_Available data_
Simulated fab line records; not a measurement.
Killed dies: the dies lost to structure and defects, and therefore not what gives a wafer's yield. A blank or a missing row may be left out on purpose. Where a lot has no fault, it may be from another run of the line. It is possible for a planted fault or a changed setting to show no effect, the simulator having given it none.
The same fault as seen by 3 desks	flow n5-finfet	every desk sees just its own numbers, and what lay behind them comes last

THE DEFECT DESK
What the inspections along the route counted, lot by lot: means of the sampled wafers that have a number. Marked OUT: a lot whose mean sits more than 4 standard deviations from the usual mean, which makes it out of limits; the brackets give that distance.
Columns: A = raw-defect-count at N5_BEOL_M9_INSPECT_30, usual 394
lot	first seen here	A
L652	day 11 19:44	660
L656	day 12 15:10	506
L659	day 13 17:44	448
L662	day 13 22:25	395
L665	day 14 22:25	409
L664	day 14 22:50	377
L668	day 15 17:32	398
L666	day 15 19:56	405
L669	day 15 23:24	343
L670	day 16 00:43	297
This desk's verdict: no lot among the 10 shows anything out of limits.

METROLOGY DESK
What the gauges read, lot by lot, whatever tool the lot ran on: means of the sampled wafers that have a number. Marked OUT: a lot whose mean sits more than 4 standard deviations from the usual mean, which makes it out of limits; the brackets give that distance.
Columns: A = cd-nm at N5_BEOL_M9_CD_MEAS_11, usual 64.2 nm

_Activity_
Write the entries above out again, unchanged and complete.

_Response box_
Simulated fab line records; not a measurement.
Killed dies: the dies lost to structure and defects, and therefore not what gives a wafer's yield. A blank or a missing row may be left out on purpose. Where a lot has no fault, it may be from another run of the line. It is possible for a planted fault or a changed setting to show no effect, the simulator having given it none.
The same fault as seen by 3 desks	flow n5-finfet	every desk sees just its own numbers, and what lay behind them comes last

THE DEFECT DESK
What the inspections along the route counted, lot by lot: means of the sampled wafers that have a number. Marked OUT: a lot whose mean sits more than 4 standard deviations from the usual mean, which makes it out of limits; the brackets give that distance.
Columns: A = raw-defect-count at N5_BEOL_M9_INSPECT_30, usual 394
lot	first seen here	A
L652	day 11 19:44	660
L656	day 12 15:10	506
L659	day 13 17:44	448
L662	day 13 22:25	395
L665	day 14 22:25	409
L664	day 14 22:50	377
L668	day 15 17:32	398
L666	day 15 19:56	405
L669	day 15 23:24	343
L670	day 16 00:43	297
This desk's verdict: no lot among the 10 shows anything out of limits.

METROLOGY DESK
What the gauges read, lot by lot, whatever tool the lot ran on: means of the sampled wafers that have a number. Marked OUT: a lot whose mean sits more than 4 standard deviations from the usual mean, which makes it out of limits; the brackets give that distance.
Columns: A = cd-nm at N5_BEOL_M9_CD_MEAS_11, usual 64.2 nm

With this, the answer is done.